Below are some records. Reproduce them exactly from their first line through the line with "The cross-section on", inclusive.

□ □ □ □ □ □ □

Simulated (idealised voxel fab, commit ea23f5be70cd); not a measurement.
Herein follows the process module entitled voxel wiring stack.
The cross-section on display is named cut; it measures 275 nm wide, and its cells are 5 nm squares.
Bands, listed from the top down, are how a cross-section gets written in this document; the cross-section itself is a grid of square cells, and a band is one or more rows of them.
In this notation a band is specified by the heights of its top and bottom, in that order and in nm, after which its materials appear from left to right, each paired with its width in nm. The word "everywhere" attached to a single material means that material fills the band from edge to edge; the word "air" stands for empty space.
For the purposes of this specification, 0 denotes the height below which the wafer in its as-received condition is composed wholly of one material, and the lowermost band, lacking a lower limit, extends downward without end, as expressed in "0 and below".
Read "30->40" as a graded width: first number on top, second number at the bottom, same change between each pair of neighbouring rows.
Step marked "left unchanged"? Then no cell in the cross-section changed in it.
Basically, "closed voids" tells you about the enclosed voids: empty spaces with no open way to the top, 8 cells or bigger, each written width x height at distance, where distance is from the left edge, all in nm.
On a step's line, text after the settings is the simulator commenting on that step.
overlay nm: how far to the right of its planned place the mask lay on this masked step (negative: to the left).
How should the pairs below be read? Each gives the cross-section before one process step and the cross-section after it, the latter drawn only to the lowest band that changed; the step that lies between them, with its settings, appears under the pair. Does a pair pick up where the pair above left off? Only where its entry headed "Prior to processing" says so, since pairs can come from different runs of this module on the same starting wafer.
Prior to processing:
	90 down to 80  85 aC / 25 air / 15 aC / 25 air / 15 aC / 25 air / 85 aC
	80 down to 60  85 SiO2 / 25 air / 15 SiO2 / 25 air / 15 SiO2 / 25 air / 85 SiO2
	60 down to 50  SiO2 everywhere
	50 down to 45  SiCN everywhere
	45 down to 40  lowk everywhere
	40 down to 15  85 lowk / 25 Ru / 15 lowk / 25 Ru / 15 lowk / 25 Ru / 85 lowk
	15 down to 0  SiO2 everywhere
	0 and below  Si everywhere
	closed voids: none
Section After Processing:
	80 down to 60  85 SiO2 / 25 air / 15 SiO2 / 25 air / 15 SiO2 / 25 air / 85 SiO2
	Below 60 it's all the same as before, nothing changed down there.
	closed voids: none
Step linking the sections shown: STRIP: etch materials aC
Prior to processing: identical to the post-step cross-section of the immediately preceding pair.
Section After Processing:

□ □ □ □ □ □ □

● Written solution
Simulated (idealised voxel fab, commit ea23f5be70cd); not a measurement.
Herein follows the process module entitled voxel wiring stack.
The cross-section on display is named cut; it measures 275 nm wide, and its cells are 5 nm squares.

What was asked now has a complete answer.